• SOURCE INFORMATION:
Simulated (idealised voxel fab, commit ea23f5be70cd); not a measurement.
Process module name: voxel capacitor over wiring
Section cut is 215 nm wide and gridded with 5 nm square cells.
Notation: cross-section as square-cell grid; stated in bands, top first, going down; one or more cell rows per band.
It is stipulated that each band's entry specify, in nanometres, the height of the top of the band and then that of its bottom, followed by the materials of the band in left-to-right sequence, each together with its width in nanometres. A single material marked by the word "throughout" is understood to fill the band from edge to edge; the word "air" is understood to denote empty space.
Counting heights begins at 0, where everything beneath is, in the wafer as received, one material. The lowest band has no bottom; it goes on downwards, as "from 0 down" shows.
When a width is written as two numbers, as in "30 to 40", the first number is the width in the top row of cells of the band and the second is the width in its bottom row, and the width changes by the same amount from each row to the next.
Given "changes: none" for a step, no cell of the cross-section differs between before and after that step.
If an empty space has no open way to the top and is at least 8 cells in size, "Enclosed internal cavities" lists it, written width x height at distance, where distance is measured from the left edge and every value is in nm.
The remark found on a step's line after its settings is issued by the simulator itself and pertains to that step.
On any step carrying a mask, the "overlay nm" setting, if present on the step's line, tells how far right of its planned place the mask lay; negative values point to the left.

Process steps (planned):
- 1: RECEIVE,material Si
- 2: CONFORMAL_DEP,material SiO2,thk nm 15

• ASSIGNMENT: Set down the entries above once more, verbatim.

• REPLY:
Simulated (idealised voxel fab, commit ea23f5be70cd); not a measurement.
Process module name: voxel capacitor over wiring
Section cut is 215 nm wide and gridded with 5 nm square cells.
Notation: cross-section as square-cell grid; stated in bands, top first, going down; one or more cell rows per band.
It is stipulated that each band's entry specify, in nanometres, the height of the top of the band and then that of its bottom, followed by the materials of the band in left-to-right sequence, each together with its width in nanometres. A single material marked by the word "throughout" is understood to fill the band from edge to edge; the word "air" is understood to denote empty space.
Counting heights begins at 0, where everything beneath is, in the wafer as received, one material. The lowest band has no bottom; it goes on downwards, as "from 0 down" shows.
When a width is written as two numbers, as in "30 to 40", the first number is the width in the top row of cells of the band and the second is the width in its bottom row, and the width changes by the same amount from each row to the next.
Given "changes: none" for a step, no cell of the cross-section differs between before and after that step.
If an empty space has no open way to the top and is at least 8 cells in size, "Enclosed internal cavities" lists it, written width x height at distance, where distance is measured from the left edge and every value is in nm.
The remark found on a step's line after its settings is issued by the simulator itself and pertains to that step.
On any step carrying a mask, the "overlay nm" setting, if present on the step's line, tells how far right of its planned place the mask lay; negative values point to the left.

Process steps (planned):
- 1: RECEIVE,material Si
- 2: CONFORMAL_DEP,material SiO2,thk nm 15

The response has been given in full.